*WORK INSTRUCTION*. Write out exactly the lines of the material below, beginning at the top and ending at the line that contains "Anything after a".

_ _ _ _
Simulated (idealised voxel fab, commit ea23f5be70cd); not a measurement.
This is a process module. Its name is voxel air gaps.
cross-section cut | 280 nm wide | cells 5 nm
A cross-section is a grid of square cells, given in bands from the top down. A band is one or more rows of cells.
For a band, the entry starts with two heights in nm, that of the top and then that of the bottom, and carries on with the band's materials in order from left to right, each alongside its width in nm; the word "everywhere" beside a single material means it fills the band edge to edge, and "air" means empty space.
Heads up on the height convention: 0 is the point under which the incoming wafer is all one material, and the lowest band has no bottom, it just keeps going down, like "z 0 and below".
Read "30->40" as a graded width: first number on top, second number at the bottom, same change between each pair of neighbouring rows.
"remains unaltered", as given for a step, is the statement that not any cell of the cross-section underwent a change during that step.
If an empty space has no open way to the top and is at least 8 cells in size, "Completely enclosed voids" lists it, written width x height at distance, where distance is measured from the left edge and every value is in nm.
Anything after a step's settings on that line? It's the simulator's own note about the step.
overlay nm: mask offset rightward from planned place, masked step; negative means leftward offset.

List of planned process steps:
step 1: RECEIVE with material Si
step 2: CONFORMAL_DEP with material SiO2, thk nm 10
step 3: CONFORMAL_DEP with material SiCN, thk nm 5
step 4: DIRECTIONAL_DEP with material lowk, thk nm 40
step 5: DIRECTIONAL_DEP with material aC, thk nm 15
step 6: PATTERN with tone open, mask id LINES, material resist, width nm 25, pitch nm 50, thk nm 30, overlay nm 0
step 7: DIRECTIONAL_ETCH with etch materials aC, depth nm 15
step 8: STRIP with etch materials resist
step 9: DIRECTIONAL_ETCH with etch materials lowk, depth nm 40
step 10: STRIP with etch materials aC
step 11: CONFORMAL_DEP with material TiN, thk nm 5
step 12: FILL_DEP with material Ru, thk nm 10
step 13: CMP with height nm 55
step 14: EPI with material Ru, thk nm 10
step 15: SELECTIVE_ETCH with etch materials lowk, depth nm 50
_ _ _ _

*TASK RESPONSE*.
Simulated (idealised voxel fab, commit ea23f5be70cd); not a measurement.
This is a process module. Its name is voxel air gaps.
cross-section cut | 280 nm wide | cells 5 nm
A cross-section is a grid of square cells, given in bands from the top down. A band is one or more rows of cells.
For a band, the entry starts with two heights in nm, that of the top and then that of the bottom, and carries on with the band's materials in order from left to right, each alongside its width in nm; the word "everywhere" beside a single material means it fills the band edge to edge, and "air" means empty space.
Heads up on the height convention: 0 is the point under which the incoming wafer is all one material, and the lowest band has no bottom, it just keeps going down, like "z 0 and below".
Read "30->40" as a graded width: first number on top, second number at the bottom, same change between each pair of neighbouring rows.
"remains unaltered", as given for a step, is the statement that not any cell of the cross-section underwent a change during that step.
If an empty space has no open way to the top and is at least 8 cells in size, "Completely enclosed voids" lists it, written width x height at distance, where distance is measured from the left edge and every value is in nm.
Anything after a step's settings on that line? It's the simulator's own note about the step.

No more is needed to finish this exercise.